**Action item**. Within the material below, locate the line with "Killed dies: the" and the line with "THE SPLIT ITSELF", then return those two lines and all lines between them, exactly as written.

======== Material supplied

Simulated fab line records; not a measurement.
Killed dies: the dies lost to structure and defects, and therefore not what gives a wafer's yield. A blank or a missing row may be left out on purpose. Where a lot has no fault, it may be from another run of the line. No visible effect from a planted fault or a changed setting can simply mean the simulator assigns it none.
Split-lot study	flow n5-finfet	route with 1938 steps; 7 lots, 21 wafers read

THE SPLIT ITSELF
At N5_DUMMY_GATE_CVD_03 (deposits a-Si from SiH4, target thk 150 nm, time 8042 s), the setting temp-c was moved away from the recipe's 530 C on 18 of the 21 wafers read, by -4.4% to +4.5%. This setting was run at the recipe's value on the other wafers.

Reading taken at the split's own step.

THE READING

================

**Task output**.
Killed dies: the dies lost to structure and defects, and therefore not what gives a wafer's yield. A blank or a missing row may be left out on purpose. Where a lot has no fault, it may be from another run of the line. No visible effect from a planted fault or a changed setting can simply mean the simulator assigns it none.
Split-lot study	flow n5-finfet	route with 1938 steps; 7 lots, 21 wafers read

THE SPLIT ITSELF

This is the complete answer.